- _TASK ITEM_
Copy the lines exactly as they appear, starting with the first line of the records and ending with the line that contains "Run 1, day 0: usual".

- _PROVIDED INFORMATION_
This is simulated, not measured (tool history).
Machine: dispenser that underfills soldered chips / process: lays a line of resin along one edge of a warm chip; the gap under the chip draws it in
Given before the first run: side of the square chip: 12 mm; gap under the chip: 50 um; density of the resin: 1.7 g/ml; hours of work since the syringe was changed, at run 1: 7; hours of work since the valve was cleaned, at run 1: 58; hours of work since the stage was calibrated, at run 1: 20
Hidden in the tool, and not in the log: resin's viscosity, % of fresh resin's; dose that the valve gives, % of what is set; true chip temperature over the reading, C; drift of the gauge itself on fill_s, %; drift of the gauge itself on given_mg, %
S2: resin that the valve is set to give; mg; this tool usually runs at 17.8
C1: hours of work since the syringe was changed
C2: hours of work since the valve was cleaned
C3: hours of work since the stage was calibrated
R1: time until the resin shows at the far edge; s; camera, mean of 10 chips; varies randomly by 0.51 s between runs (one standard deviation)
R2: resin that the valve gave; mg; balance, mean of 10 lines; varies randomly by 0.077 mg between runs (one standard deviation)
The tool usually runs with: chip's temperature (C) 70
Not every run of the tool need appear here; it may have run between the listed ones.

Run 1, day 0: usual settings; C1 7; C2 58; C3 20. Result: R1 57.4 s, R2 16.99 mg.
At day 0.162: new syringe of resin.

- _RESPONSE BOX_
This is simulated, not measured (tool history).
Machine: dispenser that underfills soldered chips / process: lays a line of resin along one edge of a warm chip; the gap under the chip draws it in
Given before the first run: side of the square chip: 12 mm; gap under the chip: 50 um; density of the resin: 1.7 g/ml; hours of work since the syringe was changed, at run 1: 7; hours of work since the valve was cleaned, at run 1: 58; hours of work since the stage was calibrated, at run 1: 20
Hidden in the tool, and not in the log: resin's viscosity, % of fresh resin's; dose that the valve gives, % of what is set; true chip temperature over the reading, C; drift of the gauge itself on fill_s, %; drift of the gauge itself on given_mg, %
S2: resin that the valve is set to give; mg; this tool usually runs at 17.8
C1: hours of work since the syringe was changed
C2: hours of work since the valve was cleaned
C3: hours of work since the stage was calibrated
R1: time until the resin shows at the far edge; s; camera, mean of 10 chips; varies randomly by 0.51 s between runs (one standard deviation)
R2: resin that the valve gave; mg; balance, mean of 10 lines; varies randomly by 0.077 mg between runs (one standard deviation)
The tool usually runs with: chip's temperature (C) 70
Not every run of the tool need appear here; it may have run between the listed ones.

Run 1, day 0: usual settings; C1 7; C2 58; C3 20. Result: R1 57.4 s, R2 16.99 mg.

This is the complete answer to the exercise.